> Task item: Restate word for word the lines in the listing below, starting at the line containing "Height datum 0, below" and ending at the line containing "SiCN / 150 of TiN", both included; leave out the rest.

> Information supplied:
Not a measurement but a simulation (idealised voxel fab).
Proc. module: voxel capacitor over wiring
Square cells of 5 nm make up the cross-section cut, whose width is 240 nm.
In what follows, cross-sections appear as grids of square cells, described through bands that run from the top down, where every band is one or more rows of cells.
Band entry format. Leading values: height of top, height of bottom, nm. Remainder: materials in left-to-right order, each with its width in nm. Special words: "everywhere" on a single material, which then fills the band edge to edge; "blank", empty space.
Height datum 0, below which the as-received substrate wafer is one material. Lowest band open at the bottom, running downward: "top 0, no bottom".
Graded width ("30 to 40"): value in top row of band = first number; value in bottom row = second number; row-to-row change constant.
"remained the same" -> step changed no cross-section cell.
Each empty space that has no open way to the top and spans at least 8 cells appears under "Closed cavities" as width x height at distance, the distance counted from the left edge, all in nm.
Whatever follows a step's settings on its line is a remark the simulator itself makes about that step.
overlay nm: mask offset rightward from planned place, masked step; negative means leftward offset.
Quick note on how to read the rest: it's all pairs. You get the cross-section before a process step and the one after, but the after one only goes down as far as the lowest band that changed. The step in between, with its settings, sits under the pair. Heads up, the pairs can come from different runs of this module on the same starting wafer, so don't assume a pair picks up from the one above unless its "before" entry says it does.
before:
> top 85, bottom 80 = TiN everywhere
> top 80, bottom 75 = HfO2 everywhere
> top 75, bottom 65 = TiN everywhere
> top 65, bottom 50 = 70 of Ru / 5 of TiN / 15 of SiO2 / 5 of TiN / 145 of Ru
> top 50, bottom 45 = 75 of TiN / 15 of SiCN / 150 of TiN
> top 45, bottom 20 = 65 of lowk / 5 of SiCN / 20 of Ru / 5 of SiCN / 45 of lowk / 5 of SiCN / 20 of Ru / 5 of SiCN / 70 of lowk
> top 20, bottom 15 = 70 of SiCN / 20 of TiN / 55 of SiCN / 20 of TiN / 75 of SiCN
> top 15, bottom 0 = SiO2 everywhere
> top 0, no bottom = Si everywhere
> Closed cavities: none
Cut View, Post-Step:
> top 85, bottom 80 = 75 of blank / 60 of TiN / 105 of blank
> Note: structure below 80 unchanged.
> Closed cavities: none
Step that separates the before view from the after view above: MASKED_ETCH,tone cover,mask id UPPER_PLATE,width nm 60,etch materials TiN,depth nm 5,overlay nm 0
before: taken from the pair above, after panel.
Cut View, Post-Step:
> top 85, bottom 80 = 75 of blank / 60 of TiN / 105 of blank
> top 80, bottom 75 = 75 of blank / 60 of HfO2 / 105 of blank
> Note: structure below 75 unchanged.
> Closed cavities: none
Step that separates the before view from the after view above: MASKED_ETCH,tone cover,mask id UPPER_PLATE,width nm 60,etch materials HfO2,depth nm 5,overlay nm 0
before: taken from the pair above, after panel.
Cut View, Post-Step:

> Exercise solution:
Height datum 0, below which the as-received substrate wafer is one material. Lowest band open at the bottom, running downward: "top 0, no bottom".
Graded width ("30 to 40"): value in top row of band = first number; value in bottom row = second number; row-to-row change constant.
"remained the same" -> step changed no cross-section cell.
Each empty space that has no open way to the top and spans at least 8 cells appears under "Closed cavities" as width x height at distance, the distance counted from the left edge, all in nm.
Whatever follows a step's settings on its line is a remark the simulator itself makes about that step.
overlay nm: mask offset rightward from planned place, masked step; negative means leftward offset.
Quick note on how to read the rest: it's all pairs. You get the cross-section before a process step and the one after, but the after one only goes down as far as the lowest band that changed. The step in between, with its settings, sits under the pair. Heads up, the pairs can come from different runs of this module on the same starting wafer, so don't assume a pair picks up from the one above unless its "before" entry says it does.
before:
> top 85, bottom 80 = TiN everywhere
> top 80, bottom 75 = HfO2 everywhere
> top 75, bottom 65 = TiN everywhere
> top 65, bottom 50 = 70 of Ru / 5 of TiN / 15 of SiO2 / 5 of TiN / 145 of Ru
> top 50, bottom 45 = 75 of TiN / 15 of SiCN / 150 of TiN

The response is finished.